- PROVIDED RECORDS:

═══

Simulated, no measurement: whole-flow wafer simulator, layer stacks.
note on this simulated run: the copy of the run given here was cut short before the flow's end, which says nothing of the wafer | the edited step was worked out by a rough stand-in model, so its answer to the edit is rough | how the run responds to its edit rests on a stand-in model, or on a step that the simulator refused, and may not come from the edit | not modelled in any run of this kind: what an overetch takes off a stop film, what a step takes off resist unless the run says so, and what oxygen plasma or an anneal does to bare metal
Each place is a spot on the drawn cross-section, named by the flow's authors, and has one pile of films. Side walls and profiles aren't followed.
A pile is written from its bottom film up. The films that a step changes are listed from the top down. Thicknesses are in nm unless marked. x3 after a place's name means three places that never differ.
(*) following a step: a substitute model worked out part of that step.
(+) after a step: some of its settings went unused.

═══

- EXERCISE: Every entry should be given again exactly as written.

- PROBLEM SOLUTION:
Simulated, no measurement: whole-flow wafer simulator, layer stacks.
note on this simulated run: the copy of the run given here was cut short before the flow's end, which says nothing of the wafer | the edited step was worked out by a rough stand-in model, so its answer to the edit is rough | how the run responds to its edit rests on a stand-in model, or on a step that the simulator refused, and may not come from the edit | not modelled in any run of this kind: what an overetch takes off a stop film, what a step takes off resist unless the run says so, and what oxygen plasma or an anneal does to bare metal
Each place is a spot on the drawn cross-section, named by the flow's authors, and has one pile of films. Side walls and profiles aren't followed.
A pile is written from its bottom film up. The films that a step changes are listed from the top down. Thicknesses are in nm unless marked. x3 after a place's name means three places that never differ.
(*) following a step: a substitute model worked out part of that step.
(+) after a step: some of its settings went unused.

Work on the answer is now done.